● **Data records**:
-- -- --

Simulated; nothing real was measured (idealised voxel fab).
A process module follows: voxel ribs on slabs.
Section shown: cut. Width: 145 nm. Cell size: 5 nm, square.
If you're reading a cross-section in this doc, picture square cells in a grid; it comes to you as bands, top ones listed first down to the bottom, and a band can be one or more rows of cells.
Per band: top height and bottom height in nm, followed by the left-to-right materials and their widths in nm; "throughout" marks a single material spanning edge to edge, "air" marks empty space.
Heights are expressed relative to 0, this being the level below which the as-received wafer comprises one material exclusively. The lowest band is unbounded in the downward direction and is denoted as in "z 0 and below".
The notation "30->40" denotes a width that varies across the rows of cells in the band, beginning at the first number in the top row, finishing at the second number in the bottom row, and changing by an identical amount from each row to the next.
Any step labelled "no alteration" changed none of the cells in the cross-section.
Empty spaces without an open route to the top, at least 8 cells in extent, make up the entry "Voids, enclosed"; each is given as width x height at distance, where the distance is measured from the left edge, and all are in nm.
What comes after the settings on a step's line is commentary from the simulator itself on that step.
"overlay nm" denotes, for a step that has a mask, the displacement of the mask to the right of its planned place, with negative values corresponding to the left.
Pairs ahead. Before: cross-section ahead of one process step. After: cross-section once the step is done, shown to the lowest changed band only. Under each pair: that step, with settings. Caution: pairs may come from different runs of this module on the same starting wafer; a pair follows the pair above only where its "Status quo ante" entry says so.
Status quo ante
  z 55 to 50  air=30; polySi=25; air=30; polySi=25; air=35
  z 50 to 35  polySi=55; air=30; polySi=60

-- -- --

● **Brief**: Give back the records above exactly, limited to the lines between the one holding "to the next." and the one holding "air=30; polySi=25; air=35", inclusive.

● **Your solution**:
The notation "30->40" denotes a width that varies across the rows of cells in the band, beginning at the first number in the top row, finishing at the second number in the bottom row, and changing by an identical amount from each row to the next.
Any step labelled "no alteration" changed none of the cells in the cross-section.
Empty spaces without an open route to the top, at least 8 cells in extent, make up the entry "Voids, enclosed"; each is given as width x height at distance, where the distance is measured from the left edge, and all are in nm.
What comes after the settings on a step's line is commentary from the simulator itself on that step.
"overlay nm" denotes, for a step that has a mask, the displacement of the mask to the right of its planned place, with negative values corresponding to the left.
Pairs ahead. Before: cross-section ahead of one process step. After: cross-section once the step is done, shown to the lowest changed band only. Under each pair: that step, with settings. Caution: pairs may come from different runs of this module on the same starting wafer; a pair follows the pair above only where its "Status quo ante" entry says so.
Status quo ante
  z 55 to 50  air=30; polySi=25; air=30; polySi=25; air=35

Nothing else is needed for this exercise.